### Source information
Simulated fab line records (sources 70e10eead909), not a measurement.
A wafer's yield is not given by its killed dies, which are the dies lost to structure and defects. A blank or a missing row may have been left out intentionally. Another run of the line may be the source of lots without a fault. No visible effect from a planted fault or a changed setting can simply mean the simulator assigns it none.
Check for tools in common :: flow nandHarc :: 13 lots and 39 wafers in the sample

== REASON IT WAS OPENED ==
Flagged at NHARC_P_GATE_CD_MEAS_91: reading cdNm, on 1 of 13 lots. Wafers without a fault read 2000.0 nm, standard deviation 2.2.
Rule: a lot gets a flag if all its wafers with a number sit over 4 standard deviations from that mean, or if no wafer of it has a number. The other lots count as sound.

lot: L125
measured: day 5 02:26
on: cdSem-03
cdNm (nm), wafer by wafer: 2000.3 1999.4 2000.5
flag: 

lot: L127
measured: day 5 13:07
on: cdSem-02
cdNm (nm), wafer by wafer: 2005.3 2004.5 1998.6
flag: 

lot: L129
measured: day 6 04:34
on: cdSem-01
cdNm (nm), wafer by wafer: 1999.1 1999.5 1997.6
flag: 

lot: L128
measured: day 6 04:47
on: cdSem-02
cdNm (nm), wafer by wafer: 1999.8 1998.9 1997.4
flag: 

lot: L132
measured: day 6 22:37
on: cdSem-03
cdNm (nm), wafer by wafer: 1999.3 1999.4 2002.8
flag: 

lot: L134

### Brief
Each entry above should be written again exactly.

### Task answer
Simulated fab line records (sources 70e10eead909), not a measurement.
A wafer's yield is not given by its killed dies, which are the dies lost to structure and defects. A blank or a missing row may have been left out intentionally. Another run of the line may be the source of lots without a fault. No visible effect from a planted fault or a changed setting can simply mean the simulator assigns it none.
Check for tools in common :: flow nandHarc :: 13 lots and 39 wafers in the sample

== REASON IT WAS OPENED ==
Flagged at NHARC_P_GATE_CD_MEAS_91: reading cdNm, on 1 of 13 lots. Wafers without a fault read 2000.0 nm, standard deviation 2.2.
Rule: a lot gets a flag if all its wafers with a number sit over 4 standard deviations from that mean, or if no wafer of it has a number. The other lots count as sound.

lot: L125
measured: day 5 02:26
on: cdSem-03
cdNm (nm), wafer by wafer: 2000.3 1999.4 2000.5
flag: 

lot: L127
measured: day 5 13:07
on: cdSem-02
cdNm (nm), wafer by wafer: 2005.3 2004.5 1998.6
flag: 

lot: L129
measured: day 6 04:34
on: cdSem-01
cdNm (nm), wafer by wafer: 1999.1 1999.5 1997.6
flag: 

lot: L128
measured: day 6 04:47
on: cdSem-02
cdNm (nm), wafer by wafer: 1999.8 1998.9 1997.4
flag: 

lot: L132
measured: day 6 22:37
on: cdSem-03
cdNm (nm), wafer by wafer: 1999.3 1999.4 2002.8
flag: 

lot: L134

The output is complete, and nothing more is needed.